*** EXTRACTED DATA Section Begins ***

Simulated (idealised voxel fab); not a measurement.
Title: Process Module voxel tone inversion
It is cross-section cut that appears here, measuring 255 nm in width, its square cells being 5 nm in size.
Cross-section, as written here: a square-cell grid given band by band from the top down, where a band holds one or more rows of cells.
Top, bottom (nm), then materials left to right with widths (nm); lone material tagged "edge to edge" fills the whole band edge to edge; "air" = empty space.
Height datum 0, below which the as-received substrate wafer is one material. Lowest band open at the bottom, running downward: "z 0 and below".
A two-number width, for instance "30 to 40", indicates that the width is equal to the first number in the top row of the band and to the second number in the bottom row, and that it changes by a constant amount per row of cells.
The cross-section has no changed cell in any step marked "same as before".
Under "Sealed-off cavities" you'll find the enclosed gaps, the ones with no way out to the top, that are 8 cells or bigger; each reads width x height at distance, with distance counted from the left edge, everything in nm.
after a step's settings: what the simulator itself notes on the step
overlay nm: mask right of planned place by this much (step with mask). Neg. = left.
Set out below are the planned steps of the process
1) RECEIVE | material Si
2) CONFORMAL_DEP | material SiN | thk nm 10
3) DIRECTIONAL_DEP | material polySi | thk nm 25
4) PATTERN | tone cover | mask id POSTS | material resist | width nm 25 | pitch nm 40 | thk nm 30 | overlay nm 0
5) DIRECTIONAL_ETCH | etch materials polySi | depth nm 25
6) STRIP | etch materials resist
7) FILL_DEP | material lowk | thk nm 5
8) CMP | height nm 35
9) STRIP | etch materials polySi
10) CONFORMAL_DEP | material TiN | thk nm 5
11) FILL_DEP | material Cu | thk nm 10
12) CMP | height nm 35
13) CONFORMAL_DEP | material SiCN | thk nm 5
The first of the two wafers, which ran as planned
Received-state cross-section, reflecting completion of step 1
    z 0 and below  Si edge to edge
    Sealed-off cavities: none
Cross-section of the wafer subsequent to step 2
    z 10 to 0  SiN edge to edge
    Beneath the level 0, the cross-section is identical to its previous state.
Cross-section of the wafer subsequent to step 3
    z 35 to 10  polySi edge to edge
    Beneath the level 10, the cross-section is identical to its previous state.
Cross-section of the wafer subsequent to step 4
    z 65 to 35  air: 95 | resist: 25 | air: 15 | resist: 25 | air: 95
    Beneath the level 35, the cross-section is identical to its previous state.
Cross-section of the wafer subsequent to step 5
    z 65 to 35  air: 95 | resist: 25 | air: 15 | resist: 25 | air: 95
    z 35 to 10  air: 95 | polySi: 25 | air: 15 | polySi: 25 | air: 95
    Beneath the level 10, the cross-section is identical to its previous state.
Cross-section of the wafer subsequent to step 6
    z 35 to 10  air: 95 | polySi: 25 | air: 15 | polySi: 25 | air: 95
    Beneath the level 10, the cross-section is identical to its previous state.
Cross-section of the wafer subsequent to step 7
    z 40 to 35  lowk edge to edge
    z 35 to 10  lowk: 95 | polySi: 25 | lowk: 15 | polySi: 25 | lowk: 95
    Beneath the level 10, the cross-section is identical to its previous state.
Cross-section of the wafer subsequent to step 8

*** EXTRACTED DATA Section Ends ***

• _WORK ITEM_: Precisely reproduce the lines of the entries, beginning at the first and ending at the one containing "Cross-section, as written". Add nothing.

• _REPLY_:
Simulated (idealised voxel fab); not a measurement.
Title: Process Module voxel tone inversion
It is cross-section cut that appears here, measuring 255 nm in width, its square cells being 5 nm in size.
Cross-section, as written here: a square-cell grid given band by band from the top down, where a band holds one or more rows of cells.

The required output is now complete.